◆ **Exercise**:
Every line below between the line holding "S2: parts of" and the line holding "What this tool", inclusive, should be repeated exactly, and all other lines omitted.

Start of Data section
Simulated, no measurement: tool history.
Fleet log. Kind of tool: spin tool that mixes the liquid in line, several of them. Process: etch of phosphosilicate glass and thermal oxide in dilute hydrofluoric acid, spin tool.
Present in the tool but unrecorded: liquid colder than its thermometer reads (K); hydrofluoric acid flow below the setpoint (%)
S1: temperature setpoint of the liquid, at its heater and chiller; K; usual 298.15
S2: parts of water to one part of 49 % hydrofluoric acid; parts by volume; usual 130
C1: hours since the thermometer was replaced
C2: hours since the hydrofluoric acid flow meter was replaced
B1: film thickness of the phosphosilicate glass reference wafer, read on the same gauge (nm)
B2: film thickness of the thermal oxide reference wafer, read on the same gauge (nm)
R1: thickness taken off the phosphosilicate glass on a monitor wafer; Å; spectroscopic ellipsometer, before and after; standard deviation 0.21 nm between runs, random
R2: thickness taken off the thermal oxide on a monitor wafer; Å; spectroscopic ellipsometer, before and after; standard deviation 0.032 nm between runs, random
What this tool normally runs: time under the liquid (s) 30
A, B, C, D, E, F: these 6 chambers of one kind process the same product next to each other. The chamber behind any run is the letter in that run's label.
End of Data section

◆ **Exercise result**:
S2: parts of water to one part of 49 % hydrofluoric acid; parts by volume; usual 130
C1: hours since the thermometer was replaced
C2: hours since the hydrofluoric acid flow meter was replaced
B1: film thickness of the phosphosilicate glass reference wafer, read on the same gauge (nm)
B2: film thickness of the thermal oxide reference wafer, read on the same gauge (nm)
R1: thickness taken off the phosphosilicate glass on a monitor wafer; Å; spectroscopic ellipsometer, before and after; standard deviation 0.21 nm between runs, random
R2: thickness taken off the thermal oxide on a monitor wafer; Å; spectroscopic ellipsometer, before and after; standard deviation 0.032 nm between runs, random
What this tool normally runs: time under the liquid (s) 30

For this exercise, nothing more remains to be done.